── Extracted records ──

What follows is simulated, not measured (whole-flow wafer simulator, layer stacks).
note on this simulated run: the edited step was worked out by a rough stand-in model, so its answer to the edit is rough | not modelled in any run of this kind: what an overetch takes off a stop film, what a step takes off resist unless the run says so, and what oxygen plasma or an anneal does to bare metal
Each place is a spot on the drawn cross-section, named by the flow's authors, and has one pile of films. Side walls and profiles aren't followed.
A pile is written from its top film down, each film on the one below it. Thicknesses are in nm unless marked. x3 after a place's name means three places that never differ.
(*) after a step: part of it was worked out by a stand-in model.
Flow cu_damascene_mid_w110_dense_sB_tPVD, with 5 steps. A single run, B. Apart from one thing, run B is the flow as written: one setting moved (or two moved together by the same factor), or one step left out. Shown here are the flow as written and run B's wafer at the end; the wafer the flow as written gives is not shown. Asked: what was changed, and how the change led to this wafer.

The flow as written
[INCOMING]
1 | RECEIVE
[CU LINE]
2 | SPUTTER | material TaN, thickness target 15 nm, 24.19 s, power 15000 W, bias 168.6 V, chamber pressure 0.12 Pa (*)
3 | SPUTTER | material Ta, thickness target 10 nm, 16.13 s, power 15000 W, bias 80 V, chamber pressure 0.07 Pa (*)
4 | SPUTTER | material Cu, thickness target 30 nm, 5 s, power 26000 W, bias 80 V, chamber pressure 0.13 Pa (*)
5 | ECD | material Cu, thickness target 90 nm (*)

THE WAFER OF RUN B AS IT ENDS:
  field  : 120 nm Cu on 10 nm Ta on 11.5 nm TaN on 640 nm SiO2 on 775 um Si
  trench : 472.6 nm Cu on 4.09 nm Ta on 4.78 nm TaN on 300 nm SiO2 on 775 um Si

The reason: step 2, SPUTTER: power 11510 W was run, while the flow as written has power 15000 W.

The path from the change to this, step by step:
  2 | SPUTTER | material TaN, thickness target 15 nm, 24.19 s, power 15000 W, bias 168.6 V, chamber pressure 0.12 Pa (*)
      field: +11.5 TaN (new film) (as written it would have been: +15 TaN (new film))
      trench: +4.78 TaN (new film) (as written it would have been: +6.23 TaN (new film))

───

Return, exactly, the lines from the first line of the records above to the line containing "(*) after a", both included.

#### Exercise response:
What follows is simulated, not measured (whole-flow wafer simulator, layer stacks).
note on this simulated run: the edited step was worked out by a rough stand-in model, so its answer to the edit is rough | not modelled in any run of this kind: what an overetch takes off a stop film, what a step takes off resist unless the run says so, and what oxygen plasma or an anneal does to bare metal
Each place is a spot on the drawn cross-section, named by the flow's authors, and has one pile of films. Side walls and profiles aren't followed.
A pile is written from its top film down, each film on the one below it. Thicknesses are in nm unless marked. x3 after a place's name means three places that never differ.
(*) after a step: part of it was worked out by a stand-in model.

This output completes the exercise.